:: Work instruction ::
Copy the listing below line for line, from its opening line to the one with "Relief map for", both included; stop there.

:: Dataset excerpts ::
◆ ◆ ◆ ◆ ◆

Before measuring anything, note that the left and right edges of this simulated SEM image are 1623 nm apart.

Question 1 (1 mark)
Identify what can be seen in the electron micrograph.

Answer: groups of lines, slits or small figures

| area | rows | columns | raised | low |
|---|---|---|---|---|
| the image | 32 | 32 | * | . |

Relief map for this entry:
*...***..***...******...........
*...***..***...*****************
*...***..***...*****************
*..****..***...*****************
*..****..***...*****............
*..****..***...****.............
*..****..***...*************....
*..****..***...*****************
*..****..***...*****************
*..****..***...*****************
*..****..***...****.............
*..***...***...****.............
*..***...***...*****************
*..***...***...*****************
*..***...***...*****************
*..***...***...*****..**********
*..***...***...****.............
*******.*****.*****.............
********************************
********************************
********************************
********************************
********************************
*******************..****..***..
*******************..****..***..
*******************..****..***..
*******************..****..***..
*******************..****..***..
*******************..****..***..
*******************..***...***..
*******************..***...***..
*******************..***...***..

◆ ◆ ◆ ◆ ◆

:: Solution ::
Before measuring anything, note that the left and right edges of this simulated SEM image are 1623 nm apart.

Question 1 (1 mark)
Identify what can be seen in the electron micrograph.

Answer: groups of lines, slits or small figures

| area | rows | columns | raised | low |
|---|---|---|---|---|
| the image | 32 | 32 | * | . |

Relief map for this entry:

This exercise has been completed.